[DATA EXTRACT — start]
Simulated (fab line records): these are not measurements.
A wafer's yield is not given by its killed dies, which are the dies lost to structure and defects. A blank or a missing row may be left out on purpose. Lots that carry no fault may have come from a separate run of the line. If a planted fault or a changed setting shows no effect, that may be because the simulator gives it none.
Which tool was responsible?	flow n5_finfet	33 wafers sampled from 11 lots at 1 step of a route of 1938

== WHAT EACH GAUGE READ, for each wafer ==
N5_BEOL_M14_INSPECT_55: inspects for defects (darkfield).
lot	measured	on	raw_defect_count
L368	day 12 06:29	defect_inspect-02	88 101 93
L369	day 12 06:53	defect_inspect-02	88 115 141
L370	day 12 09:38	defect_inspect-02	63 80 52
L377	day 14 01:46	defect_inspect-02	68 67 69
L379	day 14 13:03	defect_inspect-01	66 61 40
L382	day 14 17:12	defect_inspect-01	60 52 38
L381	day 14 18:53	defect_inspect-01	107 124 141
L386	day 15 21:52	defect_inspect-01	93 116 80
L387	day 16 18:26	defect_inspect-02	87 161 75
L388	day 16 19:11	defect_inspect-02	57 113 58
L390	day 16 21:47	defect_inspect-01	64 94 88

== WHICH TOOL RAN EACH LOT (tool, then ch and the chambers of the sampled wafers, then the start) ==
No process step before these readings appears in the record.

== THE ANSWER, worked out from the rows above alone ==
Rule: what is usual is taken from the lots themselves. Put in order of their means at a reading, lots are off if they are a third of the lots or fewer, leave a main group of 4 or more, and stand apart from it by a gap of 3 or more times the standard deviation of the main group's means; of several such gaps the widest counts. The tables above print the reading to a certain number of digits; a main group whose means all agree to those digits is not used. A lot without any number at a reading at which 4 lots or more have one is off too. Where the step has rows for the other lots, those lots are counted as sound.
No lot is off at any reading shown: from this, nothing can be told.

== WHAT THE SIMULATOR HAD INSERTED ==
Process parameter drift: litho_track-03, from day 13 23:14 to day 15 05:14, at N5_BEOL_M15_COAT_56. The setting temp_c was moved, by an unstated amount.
[DATA EXTRACT — finish]

> ACTION ITEM: Once the line with "A wafer's yield" is found in the records above, print exactly that line and every line after it through the line with "No process step".

> TASK ANSWER:
A wafer's yield is not given by its killed dies, which are the dies lost to structure and defects. A blank or a missing row may be left out on purpose. Lots that carry no fault may have come from a separate run of the line. If a planted fault or a changed setting shows no effect, that may be because the simulator gives it none.
Which tool was responsible?	flow n5_finfet	33 wafers sampled from 11 lots at 1 step of a route of 1938

== WHAT EACH GAUGE READ, for each wafer ==
N5_BEOL_M14_INSPECT_55: inspects for defects (darkfield).
lot	measured	on	raw_defect_count
L368	day 12 06:29	defect_inspect-02	88 101 93
L369	day 12 06:53	defect_inspect-02	88 115 141
L370	day 12 09:38	defect_inspect-02	63 80 52
L377	day 14 01:46	defect_inspect-02	68 67 69
L379	day 14 13:03	defect_inspect-01	66 61 40
L382	day 14 17:12	defect_inspect-01	60 52 38
L381	day 14 18:53	defect_inspect-01	107 124 141
L386	day 15 21:52	defect_inspect-01	93 116 80
L387	day 16 18:26	defect_inspect-02	87 161 75
L388	day 16 19:11	defect_inspect-02	57 113 58
L390	day 16 21:47	defect_inspect-01	64 94 88

== WHICH TOOL RAN EACH LOT (tool, then ch and the chambers of the sampled wafers, then the start) ==
No process step before these readings appears in the record.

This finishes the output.